**EXERCISE**
Reproduce the records exactly through the line with "R1: loss of".

**EXTRACTED DATA**
■ ■ ■ ■ ■

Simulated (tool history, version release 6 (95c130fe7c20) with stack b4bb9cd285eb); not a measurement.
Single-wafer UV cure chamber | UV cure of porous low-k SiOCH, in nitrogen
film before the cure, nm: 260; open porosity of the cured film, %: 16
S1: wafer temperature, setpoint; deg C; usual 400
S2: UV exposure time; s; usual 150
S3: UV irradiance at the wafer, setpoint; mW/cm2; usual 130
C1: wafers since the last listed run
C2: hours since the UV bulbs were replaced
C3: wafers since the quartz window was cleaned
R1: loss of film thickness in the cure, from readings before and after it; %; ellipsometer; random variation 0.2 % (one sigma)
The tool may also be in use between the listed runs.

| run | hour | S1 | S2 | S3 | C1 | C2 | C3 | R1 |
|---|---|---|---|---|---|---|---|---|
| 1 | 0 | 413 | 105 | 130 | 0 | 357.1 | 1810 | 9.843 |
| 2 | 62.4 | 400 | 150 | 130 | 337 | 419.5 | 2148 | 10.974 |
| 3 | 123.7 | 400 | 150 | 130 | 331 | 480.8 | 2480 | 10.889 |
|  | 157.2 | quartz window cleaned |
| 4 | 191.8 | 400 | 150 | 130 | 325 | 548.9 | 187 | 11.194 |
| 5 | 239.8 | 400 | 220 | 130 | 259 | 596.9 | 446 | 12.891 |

■ ■ ■ ■ ■

**TASK ANSWER**
Simulated (tool history, version release 6 (95c130fe7c20) with stack b4bb9cd285eb); not a measurement.
Single-wafer UV cure chamber | UV cure of porous low-k SiOCH, in nitrogen
film before the cure, nm: 260; open porosity of the cured film, %: 16
S1: wafer temperature, setpoint; deg C; usual 400
S2: UV exposure time; s; usual 150
S3: UV irradiance at the wafer, setpoint; mW/cm2; usual 130
C1: wafers since the last listed run
C2: hours since the UV bulbs were replaced
C3: wafers since the quartz window was cleaned
R1: loss of film thickness in the cure, from readings before and after it; %; ellipsometer; random variation 0.2 % (one sigma)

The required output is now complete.